===== RECORDS SHOWN
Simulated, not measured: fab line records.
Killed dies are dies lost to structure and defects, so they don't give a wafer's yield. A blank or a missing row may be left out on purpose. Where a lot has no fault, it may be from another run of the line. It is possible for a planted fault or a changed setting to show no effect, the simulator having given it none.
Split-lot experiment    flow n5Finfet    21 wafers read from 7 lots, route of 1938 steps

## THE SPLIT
==========

REQUIRED ACTION =>
Print out all the material above, unaltered.

SOLUTION =>
Simulated, not measured: fab line records.
Killed dies are dies lost to structure and defects, so they don't give a wafer's yield. A blank or a missing row may be left out on purpose. Where a lot has no fault, it may be from another run of the line. It is possible for a planted fault or a changed setting to show no effect, the simulator having given it none.
Split-lot experiment    flow n5Finfet    21 wafers read from 7 lots, route of 1938 steps

## THE SPLIT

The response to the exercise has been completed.